WORK TASK:
Below are the records; output them exactly from the first line through the line with "Each band's line", stopping there.

DATASET ENTRIES:
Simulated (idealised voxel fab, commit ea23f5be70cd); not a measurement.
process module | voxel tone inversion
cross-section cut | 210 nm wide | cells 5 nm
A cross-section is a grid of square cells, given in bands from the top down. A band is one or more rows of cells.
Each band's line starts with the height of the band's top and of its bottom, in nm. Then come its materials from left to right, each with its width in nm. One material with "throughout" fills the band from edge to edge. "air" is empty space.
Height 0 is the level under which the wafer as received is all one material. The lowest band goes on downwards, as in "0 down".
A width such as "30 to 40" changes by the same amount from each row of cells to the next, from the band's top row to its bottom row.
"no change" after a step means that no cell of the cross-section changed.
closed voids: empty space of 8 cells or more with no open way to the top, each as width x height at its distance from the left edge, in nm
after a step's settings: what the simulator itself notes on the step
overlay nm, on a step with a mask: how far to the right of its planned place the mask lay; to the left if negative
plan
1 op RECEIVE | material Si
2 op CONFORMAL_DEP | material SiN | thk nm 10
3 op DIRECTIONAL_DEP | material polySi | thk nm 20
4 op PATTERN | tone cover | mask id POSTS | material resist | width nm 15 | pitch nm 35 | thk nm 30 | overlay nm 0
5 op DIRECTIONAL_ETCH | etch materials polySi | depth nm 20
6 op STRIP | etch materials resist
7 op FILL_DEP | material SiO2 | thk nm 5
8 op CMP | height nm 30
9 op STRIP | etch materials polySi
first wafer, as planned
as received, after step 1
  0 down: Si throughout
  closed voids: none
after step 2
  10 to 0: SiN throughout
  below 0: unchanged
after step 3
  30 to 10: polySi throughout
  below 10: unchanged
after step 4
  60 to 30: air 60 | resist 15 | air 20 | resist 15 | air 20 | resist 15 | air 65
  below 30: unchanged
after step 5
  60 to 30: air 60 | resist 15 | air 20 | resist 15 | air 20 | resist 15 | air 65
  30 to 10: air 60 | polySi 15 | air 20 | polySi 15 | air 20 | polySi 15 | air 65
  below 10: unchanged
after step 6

EXERCISE RESULT:
Simulated (idealised voxel fab, commit ea23f5be70cd); not a measurement.
process module | voxel tone inversion
cross-section cut | 210 nm wide | cells 5 nm
A cross-section is a grid of square cells, given in bands from the top down. A band is one or more rows of cells.
Each band's line starts with the height of the band's top and of its bottom, in nm. Then come its materials from left to right, each with its width in nm. One material with "throughout" fills the band from edge to edge. "air" is empty space.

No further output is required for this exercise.